- Task item:
Would you please restate every record exactly as written?

- Data provided:
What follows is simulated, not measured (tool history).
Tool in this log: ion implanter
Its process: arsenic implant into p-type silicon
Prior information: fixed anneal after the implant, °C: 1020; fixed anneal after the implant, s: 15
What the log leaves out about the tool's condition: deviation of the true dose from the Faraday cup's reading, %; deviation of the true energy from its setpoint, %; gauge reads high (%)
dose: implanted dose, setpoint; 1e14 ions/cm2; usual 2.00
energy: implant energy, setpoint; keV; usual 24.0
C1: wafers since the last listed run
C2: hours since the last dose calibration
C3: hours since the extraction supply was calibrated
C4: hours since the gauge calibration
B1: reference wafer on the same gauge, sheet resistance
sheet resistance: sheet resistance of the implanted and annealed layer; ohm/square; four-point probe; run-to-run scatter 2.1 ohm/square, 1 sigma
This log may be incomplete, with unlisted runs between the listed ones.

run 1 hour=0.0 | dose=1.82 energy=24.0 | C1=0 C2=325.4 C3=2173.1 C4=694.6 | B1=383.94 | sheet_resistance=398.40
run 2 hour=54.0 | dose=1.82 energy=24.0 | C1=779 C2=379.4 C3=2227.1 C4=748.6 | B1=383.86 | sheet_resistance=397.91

- Reply:
What follows is simulated, not measured (tool history).
Tool in this log: ion implanter
Its process: arsenic implant into p-type silicon
Prior information: fixed anneal after the implant, °C: 1020; fixed anneal after the implant, s: 15
What the log leaves out about the tool's condition: deviation of the true dose from the Faraday cup's reading, %; deviation of the true energy from its setpoint, %; gauge reads high (%)
dose: implanted dose, setpoint; 1e14 ions/cm2; usual 2.00
energy: implant energy, setpoint; keV; usual 24.0
C1: wafers since the last listed run
C2: hours since the last dose calibration
C3: hours since the extraction supply was calibrated
C4: hours since the gauge calibration
B1: reference wafer on the same gauge, sheet resistance
sheet resistance: sheet resistance of the implanted and annealed layer; ohm/square; four-point probe; run-to-run scatter 2.1 ohm/square, 1 sigma
This log may be incomplete, with unlisted runs between the listed ones.

run 1 hour=0.0 | dose=1.82 energy=24.0 | C1=0 C2=325.4 C3=2173.1 C4=694.6 | B1=383.94 | sheet_resistance=398.40
run 2 hour=54.0 | dose=1.82 energy=24.0 | C1=779 C2=379.4 C3=2227.1 C4=748.6 | B1=383.86 | sheet_resistance=397.91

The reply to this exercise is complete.